Return the data below in full. Keep each character unchanged.

=======

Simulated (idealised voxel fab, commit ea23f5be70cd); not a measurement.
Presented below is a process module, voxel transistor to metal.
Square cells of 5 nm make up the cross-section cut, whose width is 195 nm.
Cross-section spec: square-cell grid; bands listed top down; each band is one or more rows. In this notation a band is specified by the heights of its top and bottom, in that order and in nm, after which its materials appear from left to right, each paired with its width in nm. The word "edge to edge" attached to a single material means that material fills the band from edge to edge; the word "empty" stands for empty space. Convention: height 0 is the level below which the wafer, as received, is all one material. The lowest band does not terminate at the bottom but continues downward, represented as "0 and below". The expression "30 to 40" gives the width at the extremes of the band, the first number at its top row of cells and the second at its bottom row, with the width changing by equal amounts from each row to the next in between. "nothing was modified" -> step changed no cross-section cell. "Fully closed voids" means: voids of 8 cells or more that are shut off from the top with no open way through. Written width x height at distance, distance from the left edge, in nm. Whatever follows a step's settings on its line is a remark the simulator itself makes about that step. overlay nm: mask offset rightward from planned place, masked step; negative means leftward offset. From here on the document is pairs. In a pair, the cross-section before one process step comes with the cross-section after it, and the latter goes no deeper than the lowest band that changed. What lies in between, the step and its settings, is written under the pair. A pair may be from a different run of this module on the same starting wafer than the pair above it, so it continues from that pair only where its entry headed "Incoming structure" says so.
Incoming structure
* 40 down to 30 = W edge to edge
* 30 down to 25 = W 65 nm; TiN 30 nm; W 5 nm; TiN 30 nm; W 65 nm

=======

● **Response box**
Simulated (idealised voxel fab, commit ea23f5be70cd); not a measurement.
Presented below is a process module, voxel transistor to metal.
Square cells of 5 nm make up the cross-section cut, whose width is 195 nm.
Cross-section spec: square-cell grid; bands listed top down; each band is one or more rows. In this notation a band is specified by the heights of its top and bottom, in that order and in nm, after which its materials appear from left to right, each paired with its width in nm. The word "edge to edge" attached to a single material means that material fills the band from edge to edge; the word "empty" stands for empty space. Convention: height 0 is the level below which the wafer, as received, is all one material. The lowest band does not terminate at the bottom but continues downward, represented as "0 and below". The expression "30 to 40" gives the width at the extremes of the band, the first number at its top row of cells and the second at its bottom row, with the width changing by equal amounts from each row to the next in between. "nothing was modified" -> step changed no cross-section cell. "Fully closed voids" means: voids of 8 cells or more that are shut off from the top with no open way through. Written width x height at distance, distance from the left edge, in nm. Whatever follows a step's settings on its line is a remark the simulator itself makes about that step. overlay nm: mask offset rightward from planned place, masked step; negative means leftward offset. From here on the document is pairs. In a pair, the cross-section before one process step comes with the cross-section after it, and the latter goes no deeper than the lowest band that changed. What lies in between, the step and its settings, is written under the pair. A pair may be from a different run of this module on the same starting wafer than the pair above it, so it continues from that pair only where its entry headed "Incoming structure" says so.
Incoming structure
* 40 down to 30 = W edge to edge
* 30 down to 25 = W 65 nm; TiN 30 nm; W 5 nm; TiN 30 nm; W 65 nm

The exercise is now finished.